▶ Work instruction
Below this line is a set of entries; quote exactly the lines from the line that contains "Killed dies are" to the line that contains "A sampling plan", both lines included.

┏━━
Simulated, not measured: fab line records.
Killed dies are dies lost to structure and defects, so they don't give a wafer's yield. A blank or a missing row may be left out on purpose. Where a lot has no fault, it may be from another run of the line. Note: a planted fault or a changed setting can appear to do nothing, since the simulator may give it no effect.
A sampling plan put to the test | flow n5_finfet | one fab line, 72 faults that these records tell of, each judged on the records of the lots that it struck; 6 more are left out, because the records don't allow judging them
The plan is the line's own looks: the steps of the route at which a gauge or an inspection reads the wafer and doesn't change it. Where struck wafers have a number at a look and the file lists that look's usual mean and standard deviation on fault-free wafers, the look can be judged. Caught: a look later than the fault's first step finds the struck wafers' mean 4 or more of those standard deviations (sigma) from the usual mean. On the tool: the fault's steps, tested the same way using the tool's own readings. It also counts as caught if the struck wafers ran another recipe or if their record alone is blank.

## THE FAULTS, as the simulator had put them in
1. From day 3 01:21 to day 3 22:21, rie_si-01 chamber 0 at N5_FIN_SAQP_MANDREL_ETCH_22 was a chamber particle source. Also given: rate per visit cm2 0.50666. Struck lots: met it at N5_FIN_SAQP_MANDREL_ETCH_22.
┗━━

▶ Your solution
Killed dies are dies lost to structure and defects, so they don't give a wafer's yield. A blank or a missing row may be left out on purpose. Where a lot has no fault, it may be from another run of the line. Note: a planted fault or a changed setting can appear to do nothing, since the simulator may give it no effect.
A sampling plan put to the test | flow n5_finfet | one fab line, 72 faults that these records tell of, each judged on the records of the lots that it struck; 6 more are left out, because the records don't allow judging them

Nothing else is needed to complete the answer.